### [Assigned task]
Copy every entry exactly.

### [Data for analysis]
• • • • •
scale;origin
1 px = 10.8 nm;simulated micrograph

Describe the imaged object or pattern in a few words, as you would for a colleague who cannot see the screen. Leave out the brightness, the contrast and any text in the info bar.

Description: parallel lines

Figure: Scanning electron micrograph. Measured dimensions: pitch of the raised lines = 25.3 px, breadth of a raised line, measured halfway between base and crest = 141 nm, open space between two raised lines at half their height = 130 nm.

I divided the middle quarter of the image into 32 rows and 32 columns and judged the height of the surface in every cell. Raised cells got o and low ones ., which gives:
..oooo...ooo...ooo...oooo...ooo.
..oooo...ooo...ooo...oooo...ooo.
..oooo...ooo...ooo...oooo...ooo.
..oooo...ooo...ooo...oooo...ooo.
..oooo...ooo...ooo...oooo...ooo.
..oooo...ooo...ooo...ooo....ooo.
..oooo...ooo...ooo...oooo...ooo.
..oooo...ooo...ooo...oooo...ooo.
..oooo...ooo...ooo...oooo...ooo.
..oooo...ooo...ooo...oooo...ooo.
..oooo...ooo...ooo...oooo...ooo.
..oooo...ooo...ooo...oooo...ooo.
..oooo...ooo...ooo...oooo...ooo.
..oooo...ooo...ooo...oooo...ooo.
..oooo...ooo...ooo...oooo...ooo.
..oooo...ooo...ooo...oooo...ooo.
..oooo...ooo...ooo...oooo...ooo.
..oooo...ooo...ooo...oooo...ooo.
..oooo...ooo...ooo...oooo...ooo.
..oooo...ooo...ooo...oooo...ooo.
• • • • •

### [Written response]
scale;origin
1 px = 10.8 nm;simulated micrograph

Describe the imaged object or pattern in a few words, as you would for a colleague who cannot see the screen. Leave out the brightness, the contrast and any text in the info bar.

Description: parallel lines

Figure: Scanning electron micrograph. Measured dimensions: pitch of the raised lines = 25.3 px, breadth of a raised line, measured halfway between base and crest = 141 nm, open space between two raised lines at half their height = 130 nm.

I divided the middle quarter of the image into 32 rows and 32 columns and judged the height of the surface in every cell. Raised cells got o and low ones ., which gives:
..oooo...ooo...ooo...oooo...ooo.
..oooo...ooo...ooo...oooo...ooo.
..oooo...ooo...ooo...oooo...ooo.
..oooo...ooo...ooo...oooo...ooo.
..oooo...ooo...ooo...oooo...ooo.
..oooo...ooo...ooo...ooo....ooo.
..oooo...ooo...ooo...oooo...ooo.
..oooo...ooo...ooo...oooo...ooo.
..oooo...ooo...ooo...oooo...ooo.
..oooo...ooo...ooo...oooo...ooo.
..oooo...ooo...ooo...oooo...ooo.
..oooo...ooo...ooo...oooo...ooo.
..oooo...ooo...ooo...oooo...ooo.
..oooo...ooo...ooo...oooo...ooo.
..oooo...ooo...ooo...oooo...ooo.
..oooo...ooo...ooo...oooo...ooo.
..oooo...ooo...ooo...oooo...ooo.
..oooo...ooo...ooo...oooo...ooo.
..oooo...ooo...ooo...oooo...ooo.
..oooo...ooo...ooo...oooo...ooo.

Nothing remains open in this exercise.